* **EXERCISE**
A verbatim copy of the listing is the expected output.

***
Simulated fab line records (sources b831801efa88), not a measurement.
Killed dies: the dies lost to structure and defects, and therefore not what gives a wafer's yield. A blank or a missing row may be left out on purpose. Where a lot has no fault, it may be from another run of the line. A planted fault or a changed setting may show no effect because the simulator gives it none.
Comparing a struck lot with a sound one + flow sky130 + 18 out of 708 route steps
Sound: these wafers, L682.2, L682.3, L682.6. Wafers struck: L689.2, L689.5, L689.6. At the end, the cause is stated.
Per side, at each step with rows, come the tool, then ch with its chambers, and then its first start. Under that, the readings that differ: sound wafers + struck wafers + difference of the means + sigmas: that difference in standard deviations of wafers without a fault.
***

* **PROBLEM SOLUTION**
Simulated fab line records (sources b831801efa88), not a measurement.
Killed dies: the dies lost to structure and defects, and therefore not what gives a wafer's yield. A blank or a missing row may be left out on purpose. Where a lot has no fault, it may be from another run of the line. A planted fault or a changed setting may show no effect because the simulator gives it none.
Comparing a struck lot with a sound one + flow sky130 + 18 out of 708 route steps
Sound: these wafers, L682.2, L682.3, L682.6. Wafers struck: L689.2, L689.5, L689.6. At the end, the cause is stated.
Per side, at each step with rows, come the tool, then ch with its chambers, and then its first start. Under that, the readings that differ: sound wafers + struck wafers + difference of the means + sigmas: that difference in standard deviations of wafers without a fault.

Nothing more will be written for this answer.